**TASK ITEM:**
Word for word, retype the first line of the records and every following line through the one containing "Pictured: cross-section cut, 200".

**INFORMATION SHOWN:**
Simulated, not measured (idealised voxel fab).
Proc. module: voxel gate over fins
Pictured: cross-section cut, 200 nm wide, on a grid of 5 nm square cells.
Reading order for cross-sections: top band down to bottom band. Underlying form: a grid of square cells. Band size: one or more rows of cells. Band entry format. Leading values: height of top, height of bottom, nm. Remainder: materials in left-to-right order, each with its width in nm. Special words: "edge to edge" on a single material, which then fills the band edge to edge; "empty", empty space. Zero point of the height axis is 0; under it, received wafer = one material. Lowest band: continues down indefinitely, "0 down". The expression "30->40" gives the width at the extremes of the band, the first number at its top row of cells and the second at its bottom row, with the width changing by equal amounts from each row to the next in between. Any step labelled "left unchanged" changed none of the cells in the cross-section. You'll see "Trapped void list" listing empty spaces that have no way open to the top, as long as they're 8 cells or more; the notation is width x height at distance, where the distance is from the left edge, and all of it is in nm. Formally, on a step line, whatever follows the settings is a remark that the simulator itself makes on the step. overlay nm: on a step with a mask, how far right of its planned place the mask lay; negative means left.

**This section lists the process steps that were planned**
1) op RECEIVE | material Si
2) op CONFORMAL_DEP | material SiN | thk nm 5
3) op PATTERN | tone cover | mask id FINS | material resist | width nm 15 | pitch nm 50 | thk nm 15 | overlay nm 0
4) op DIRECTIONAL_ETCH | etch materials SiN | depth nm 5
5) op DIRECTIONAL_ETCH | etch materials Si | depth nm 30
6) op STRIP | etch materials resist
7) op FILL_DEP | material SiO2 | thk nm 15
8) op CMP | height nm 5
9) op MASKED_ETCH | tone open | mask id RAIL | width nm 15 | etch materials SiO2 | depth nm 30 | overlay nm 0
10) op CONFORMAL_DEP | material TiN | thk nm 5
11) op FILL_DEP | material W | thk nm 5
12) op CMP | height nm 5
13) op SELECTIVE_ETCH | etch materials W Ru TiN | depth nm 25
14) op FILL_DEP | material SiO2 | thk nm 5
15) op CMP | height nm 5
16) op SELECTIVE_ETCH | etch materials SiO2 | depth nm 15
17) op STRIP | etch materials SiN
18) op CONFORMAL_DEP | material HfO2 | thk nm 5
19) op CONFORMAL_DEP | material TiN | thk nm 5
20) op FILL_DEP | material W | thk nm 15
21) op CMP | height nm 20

**ANSWER SPACE:**
Simulated, not measured (idealised voxel fab).
Proc. module: voxel gate over fins
Pictured: cross-section cut, 200 nm wide, on a grid of 5 nm square cells.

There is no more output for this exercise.